WORK INSTRUCTION:
Consider the listing below. Extract exactly the lines from the line containing "step 1, CLEAN (chemistry SC1/SC2) (+)" to the line containing "step 5, HMDS", both included.

START EXTRACTED INFORMATION
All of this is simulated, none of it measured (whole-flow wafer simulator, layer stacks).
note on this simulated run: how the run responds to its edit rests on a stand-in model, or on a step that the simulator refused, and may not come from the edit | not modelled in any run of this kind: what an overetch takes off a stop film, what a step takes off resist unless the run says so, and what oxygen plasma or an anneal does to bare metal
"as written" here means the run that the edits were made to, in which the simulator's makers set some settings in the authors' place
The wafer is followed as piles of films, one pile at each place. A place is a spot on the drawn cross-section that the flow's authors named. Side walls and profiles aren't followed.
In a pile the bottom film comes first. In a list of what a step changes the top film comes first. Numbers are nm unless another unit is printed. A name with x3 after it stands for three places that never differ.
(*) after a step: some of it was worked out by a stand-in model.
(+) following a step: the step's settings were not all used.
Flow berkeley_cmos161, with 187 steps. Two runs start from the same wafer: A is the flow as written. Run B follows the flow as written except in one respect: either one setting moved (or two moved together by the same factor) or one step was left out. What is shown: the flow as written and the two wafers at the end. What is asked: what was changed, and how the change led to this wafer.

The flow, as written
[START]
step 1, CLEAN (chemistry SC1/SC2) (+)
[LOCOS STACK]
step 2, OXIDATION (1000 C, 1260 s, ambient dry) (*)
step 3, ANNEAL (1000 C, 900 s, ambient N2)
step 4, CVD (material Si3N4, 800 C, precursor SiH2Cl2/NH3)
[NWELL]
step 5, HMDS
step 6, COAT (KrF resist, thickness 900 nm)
END EXTRACTED INFORMATION

SOLUTION:
step 1, CLEAN (chemistry SC1/SC2) (+)
[LOCOS STACK]
step 2, OXIDATION (1000 C, 1260 s, ambient dry) (*)
step 3, ANNEAL (1000 C, 900 s, ambient N2)
step 4, CVD (material Si3N4, 800 C, precursor SiH2Cl2/NH3)
[NWELL]
step 5, HMDS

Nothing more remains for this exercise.